◆ ENTRIES SHOWN
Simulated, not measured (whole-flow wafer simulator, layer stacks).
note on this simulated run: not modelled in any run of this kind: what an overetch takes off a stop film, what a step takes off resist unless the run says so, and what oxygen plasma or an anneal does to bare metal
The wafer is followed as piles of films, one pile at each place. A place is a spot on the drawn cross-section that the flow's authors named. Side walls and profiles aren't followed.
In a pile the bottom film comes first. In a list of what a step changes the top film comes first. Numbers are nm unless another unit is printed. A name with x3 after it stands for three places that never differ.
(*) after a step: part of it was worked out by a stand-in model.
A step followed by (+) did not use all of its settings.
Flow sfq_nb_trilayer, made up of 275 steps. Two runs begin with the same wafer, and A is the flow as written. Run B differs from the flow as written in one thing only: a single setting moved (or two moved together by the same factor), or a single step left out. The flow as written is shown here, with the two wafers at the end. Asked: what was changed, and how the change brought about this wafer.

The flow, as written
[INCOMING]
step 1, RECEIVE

◆ ACTION ITEM
Reproduce only this range: the first line of the data above through the line with "In a pile the", both included, exactly as written.

◆ EXERCISE SOLUTION
Simulated, not measured (whole-flow wafer simulator, layer stacks).
note on this simulated run: not modelled in any run of this kind: what an overetch takes off a stop film, what a step takes off resist unless the run says so, and what oxygen plasma or an anneal does to bare metal
The wafer is followed as piles of films, one pile at each place. A place is a spot on the drawn cross-section that the flow's authors named. Side walls and profiles aren't followed.
In a pile the bottom film comes first. In a list of what a step changes the top film comes first. Numbers are nm unless another unit is printed. A name with x3 after it stands for three places that never differ.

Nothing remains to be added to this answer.